Only the stretch of the listing below that runs from the line with "The listed runs" through the line with "Run 4, hour" is to be printed, exactly and with both ends.

------ Entries shown ------

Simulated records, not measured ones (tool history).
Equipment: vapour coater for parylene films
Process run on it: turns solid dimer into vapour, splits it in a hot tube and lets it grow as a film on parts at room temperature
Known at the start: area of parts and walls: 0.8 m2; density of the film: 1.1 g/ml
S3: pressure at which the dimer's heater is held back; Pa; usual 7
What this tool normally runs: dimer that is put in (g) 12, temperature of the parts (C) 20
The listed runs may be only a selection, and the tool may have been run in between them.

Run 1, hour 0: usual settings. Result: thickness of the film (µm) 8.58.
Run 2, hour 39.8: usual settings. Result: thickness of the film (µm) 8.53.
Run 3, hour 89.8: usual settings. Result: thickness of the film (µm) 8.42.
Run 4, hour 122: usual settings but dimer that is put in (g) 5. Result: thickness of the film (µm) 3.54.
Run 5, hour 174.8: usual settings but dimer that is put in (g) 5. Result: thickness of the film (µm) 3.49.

------

* _Response area_
The listed runs may be only a selection, and the tool may have been run in between them.

Run 1, hour 0: usual settings. Result: thickness of the film (µm) 8.58.
Run 2, hour 39.8: usual settings. Result: thickness of the film (µm) 8.53.
Run 3, hour 89.8: usual settings. Result: thickness of the film (µm) 8.42.
Run 4, hour 122: usual settings but dimer that is put in (g) 5. Result: thickness of the film (µm) 3.54.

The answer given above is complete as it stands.